_Activity_
Make an exact copy of the lines starting at the top of the listing below and ending at the line that contains "One pile of", inclusive.

_Supplied material_
=== Begin Enclosure ===

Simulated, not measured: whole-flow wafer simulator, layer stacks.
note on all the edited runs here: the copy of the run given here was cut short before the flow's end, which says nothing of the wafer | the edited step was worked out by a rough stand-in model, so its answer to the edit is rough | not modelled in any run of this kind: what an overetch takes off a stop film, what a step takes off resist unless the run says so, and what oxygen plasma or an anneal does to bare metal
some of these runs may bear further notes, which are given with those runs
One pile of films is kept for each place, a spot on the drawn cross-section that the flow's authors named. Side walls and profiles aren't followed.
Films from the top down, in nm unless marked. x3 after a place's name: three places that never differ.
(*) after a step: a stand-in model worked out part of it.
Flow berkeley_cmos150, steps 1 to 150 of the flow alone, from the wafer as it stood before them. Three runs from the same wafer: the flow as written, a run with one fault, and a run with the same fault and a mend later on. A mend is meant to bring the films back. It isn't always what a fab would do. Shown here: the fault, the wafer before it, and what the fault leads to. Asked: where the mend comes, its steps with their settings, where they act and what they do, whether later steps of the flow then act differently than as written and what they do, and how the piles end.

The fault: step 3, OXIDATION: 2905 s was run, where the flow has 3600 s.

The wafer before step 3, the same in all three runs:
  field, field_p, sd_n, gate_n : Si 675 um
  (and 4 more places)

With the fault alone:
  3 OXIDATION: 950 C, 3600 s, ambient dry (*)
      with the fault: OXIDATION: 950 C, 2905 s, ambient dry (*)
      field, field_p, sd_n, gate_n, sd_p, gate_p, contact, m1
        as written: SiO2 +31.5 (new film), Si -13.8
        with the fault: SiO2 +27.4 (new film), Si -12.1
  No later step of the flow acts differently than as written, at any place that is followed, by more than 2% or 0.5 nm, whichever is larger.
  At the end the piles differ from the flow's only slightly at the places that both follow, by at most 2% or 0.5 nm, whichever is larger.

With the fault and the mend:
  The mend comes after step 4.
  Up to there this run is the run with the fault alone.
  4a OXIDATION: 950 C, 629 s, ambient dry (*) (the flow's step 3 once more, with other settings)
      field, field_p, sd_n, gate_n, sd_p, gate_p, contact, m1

=== End Enclosure ===

_Task response_
Simulated, not measured: whole-flow wafer simulator, layer stacks.
note on all the edited runs here: the copy of the run given here was cut short before the flow's end, which says nothing of the wafer | the edited step was worked out by a rough stand-in model, so its answer to the edit is rough | not modelled in any run of this kind: what an overetch takes off a stop film, what a step takes off resist unless the run says so, and what oxygen plasma or an anneal does to bare metal
some of these runs may bear further notes, which are given with those runs
One pile of films is kept for each place, a spot on the drawn cross-section that the flow's authors named. Side walls and profiles aren't followed.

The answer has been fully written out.